──────────
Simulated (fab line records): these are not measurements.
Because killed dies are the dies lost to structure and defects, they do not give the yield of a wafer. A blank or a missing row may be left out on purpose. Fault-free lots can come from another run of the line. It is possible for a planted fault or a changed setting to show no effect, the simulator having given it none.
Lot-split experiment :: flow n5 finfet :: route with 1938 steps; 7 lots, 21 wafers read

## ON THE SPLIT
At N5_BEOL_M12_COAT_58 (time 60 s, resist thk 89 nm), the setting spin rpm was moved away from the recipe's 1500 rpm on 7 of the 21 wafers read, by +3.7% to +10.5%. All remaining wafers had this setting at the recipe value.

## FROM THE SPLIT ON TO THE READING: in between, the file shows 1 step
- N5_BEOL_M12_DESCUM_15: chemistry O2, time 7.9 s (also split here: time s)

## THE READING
──────────

*WORK INSTRUCTION*
Your job is to print exactly the lines that run from the top of the entries through the line with "- N5_BEOL_M12_DESCUM_15: chemistry", and no others.

*ANSWER BOX*
Simulated (fab line records): these are not measurements.
Because killed dies are the dies lost to structure and defects, they do not give the yield of a wafer. A blank or a missing row may be left out on purpose. Fault-free lots can come from another run of the line. It is possible for a planted fault or a changed setting to show no effect, the simulator having given it none.
Lot-split experiment :: flow n5 finfet :: route with 1938 steps; 7 lots, 21 wafers read

## ON THE SPLIT
At N5_BEOL_M12_COAT_58 (time 60 s, resist thk 89 nm), the setting spin rpm was moved away from the recipe's 1500 rpm on 7 of the 21 wafers read, by +3.7% to +10.5%. All remaining wafers had this setting at the recipe value.

## FROM THE SPLIT ON TO THE READING: in between, the file shows 1 step
- N5_BEOL_M12_DESCUM_15: chemistry O2, time 7.9 s (also split here: time s)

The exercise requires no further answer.